Excerpted records:
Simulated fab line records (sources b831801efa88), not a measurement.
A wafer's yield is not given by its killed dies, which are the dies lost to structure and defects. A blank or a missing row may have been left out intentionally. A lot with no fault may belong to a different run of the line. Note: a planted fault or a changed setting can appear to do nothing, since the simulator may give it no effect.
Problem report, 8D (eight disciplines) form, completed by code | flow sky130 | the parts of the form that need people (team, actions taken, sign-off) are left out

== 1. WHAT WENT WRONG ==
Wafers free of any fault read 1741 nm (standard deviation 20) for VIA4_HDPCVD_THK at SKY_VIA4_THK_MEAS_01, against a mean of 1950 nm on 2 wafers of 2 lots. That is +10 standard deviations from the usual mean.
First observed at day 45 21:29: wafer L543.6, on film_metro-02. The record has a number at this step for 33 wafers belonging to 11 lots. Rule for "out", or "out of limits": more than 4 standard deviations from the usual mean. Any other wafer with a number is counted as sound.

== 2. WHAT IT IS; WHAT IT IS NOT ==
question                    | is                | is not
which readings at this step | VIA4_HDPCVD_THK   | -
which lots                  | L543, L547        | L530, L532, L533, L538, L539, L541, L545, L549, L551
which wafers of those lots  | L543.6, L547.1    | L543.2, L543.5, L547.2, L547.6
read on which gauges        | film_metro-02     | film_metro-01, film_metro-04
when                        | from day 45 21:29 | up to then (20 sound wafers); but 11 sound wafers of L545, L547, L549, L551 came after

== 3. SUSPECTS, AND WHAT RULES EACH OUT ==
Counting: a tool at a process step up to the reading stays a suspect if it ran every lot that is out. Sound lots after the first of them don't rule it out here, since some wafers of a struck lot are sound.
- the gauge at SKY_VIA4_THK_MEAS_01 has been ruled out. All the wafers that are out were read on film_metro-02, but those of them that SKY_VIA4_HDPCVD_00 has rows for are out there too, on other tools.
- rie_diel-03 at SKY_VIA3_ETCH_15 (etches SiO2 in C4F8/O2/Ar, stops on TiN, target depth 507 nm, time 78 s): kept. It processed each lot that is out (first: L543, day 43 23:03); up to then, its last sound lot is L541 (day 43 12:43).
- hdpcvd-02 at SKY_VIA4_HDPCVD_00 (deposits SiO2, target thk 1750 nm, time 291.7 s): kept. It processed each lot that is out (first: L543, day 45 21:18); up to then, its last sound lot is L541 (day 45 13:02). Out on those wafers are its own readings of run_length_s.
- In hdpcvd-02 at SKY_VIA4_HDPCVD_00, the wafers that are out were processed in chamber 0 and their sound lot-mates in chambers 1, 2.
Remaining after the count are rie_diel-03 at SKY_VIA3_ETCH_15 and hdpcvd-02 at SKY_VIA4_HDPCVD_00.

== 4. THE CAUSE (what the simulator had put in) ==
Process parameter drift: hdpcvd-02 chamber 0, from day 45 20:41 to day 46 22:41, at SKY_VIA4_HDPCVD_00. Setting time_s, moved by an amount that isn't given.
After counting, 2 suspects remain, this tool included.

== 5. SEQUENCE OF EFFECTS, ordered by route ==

Work task: Starting with the line that holds "Process parameter drift: hdpcvd-02" and ending with the line that holds "After counting, 2", retype every line in the data above exactly, and nothing else.

Your solution:
Process parameter drift: hdpcvd-02 chamber 0, from day 45 20:41 to day 46 22:41, at SKY_VIA4_HDPCVD_00. Setting time_s, moved by an amount that isn't given.
After counting, 2 suspects remain, this tool included.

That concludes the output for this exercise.